------------------------------

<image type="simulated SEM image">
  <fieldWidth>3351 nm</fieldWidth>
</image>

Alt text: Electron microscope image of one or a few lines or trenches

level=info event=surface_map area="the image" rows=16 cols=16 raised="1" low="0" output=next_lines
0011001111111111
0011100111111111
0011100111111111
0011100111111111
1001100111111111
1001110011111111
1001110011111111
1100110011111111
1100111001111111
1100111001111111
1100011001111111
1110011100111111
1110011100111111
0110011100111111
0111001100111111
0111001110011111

------------------------------

Action item:
All entries are to be returned word for word.

Answer area:
<image type="simulated SEM image">
  <fieldWidth>3351 nm</fieldWidth>
</image>

Alt text: Electron microscope image of one or a few lines or trenches

level=info event=surface_map area="the image" rows=16 cols=16 raised="1" low="0" output=next_lines
0011001111111111
0011100111111111
0011100111111111
0011100111111111
1001100111111111
1001110011111111
1001110011111111
1100110011111111
1100111001111111
1100111001111111
1100011001111111
1110011100111111
1110011100111111
0110011100111111
0111001100111111
0111001110011111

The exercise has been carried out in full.